■ **Action item**:
Using the data below, output the first line and every line after it up to and including the line containing "number only, nm", exactly as written and with nothing added.

■ **Given records**:
============================================================

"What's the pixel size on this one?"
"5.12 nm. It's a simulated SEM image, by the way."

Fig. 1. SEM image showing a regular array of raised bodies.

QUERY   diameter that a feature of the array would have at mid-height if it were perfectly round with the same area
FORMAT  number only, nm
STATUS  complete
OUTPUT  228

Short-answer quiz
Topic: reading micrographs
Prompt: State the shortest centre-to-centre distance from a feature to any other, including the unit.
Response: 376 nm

============================================================

■ **Task result**:
"What's the pixel size on this one?"
"5.12 nm. It's a simulated SEM image, by the way."

Fig. 1. SEM image showing a regular array of raised bodies.

QUERY   diameter that a feature of the array would have at mid-height if it were perfectly round with the same area
FORMAT  number only, nm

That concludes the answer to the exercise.